Will you return, word for word, only the lines from the top of the data below down to and including the one with "R2: film removed"?

** Opening EXCERPTED DATA block **
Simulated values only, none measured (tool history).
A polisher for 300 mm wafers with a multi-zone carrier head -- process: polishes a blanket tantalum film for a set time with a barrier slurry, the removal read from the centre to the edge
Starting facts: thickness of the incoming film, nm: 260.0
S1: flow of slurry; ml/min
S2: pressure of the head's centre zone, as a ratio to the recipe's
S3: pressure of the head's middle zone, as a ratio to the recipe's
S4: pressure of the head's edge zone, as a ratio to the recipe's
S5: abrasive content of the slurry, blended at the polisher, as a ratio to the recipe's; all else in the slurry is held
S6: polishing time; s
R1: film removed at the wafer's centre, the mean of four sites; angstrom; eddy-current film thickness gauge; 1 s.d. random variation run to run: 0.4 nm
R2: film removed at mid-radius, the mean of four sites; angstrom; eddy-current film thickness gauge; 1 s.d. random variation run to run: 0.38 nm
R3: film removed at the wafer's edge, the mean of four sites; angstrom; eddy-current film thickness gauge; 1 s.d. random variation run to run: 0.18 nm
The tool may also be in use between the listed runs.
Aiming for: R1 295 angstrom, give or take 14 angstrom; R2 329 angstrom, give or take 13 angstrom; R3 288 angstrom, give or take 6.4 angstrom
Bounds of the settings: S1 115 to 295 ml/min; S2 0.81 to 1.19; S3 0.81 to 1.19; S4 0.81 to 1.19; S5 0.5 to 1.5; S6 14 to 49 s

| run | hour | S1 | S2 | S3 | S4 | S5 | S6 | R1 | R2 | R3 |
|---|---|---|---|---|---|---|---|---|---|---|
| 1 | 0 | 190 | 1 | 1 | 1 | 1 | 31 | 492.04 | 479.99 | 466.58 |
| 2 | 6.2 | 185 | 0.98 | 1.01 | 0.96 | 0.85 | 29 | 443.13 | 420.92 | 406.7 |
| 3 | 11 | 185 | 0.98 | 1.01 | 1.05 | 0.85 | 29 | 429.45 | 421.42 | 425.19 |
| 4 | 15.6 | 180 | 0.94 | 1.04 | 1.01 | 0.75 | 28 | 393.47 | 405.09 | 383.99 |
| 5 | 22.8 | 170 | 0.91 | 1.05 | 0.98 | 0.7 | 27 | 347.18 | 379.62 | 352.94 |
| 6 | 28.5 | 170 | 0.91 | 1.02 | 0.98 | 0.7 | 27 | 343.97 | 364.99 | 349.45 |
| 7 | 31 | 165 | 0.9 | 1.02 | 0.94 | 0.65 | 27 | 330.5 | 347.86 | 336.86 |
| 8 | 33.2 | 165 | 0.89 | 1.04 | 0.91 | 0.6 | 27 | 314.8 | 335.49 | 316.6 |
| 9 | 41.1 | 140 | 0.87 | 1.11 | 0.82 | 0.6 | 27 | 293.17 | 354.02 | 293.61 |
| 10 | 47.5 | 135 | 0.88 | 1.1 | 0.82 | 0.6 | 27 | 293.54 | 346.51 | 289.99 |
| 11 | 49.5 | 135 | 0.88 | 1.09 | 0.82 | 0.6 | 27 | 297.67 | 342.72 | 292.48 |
** Closing EXCERPTED DATA block **

▶ [EXERCISE OUTPUT]:
Simulated values only, none measured (tool history).
A polisher for 300 mm wafers with a multi-zone carrier head -- process: polishes a blanket tantalum film for a set time with a barrier slurry, the removal read from the centre to the edge
Starting facts: thickness of the incoming film, nm: 260.0
S1: flow of slurry; ml/min
S2: pressure of the head's centre zone, as a ratio to the recipe's
S3: pressure of the head's middle zone, as a ratio to the recipe's
S4: pressure of the head's edge zone, as a ratio to the recipe's
S5: abrasive content of the slurry, blended at the polisher, as a ratio to the recipe's; all else in the slurry is held
S6: polishing time; s
R1: film removed at the wafer's centre, the mean of four sites; angstrom; eddy-current film thickness gauge; 1 s.d. random variation run to run: 0.4 nm
R2: film removed at mid-radius, the mean of four sites; angstrom; eddy-current film thickness gauge; 1 s.d. random variation run to run: 0.38 nm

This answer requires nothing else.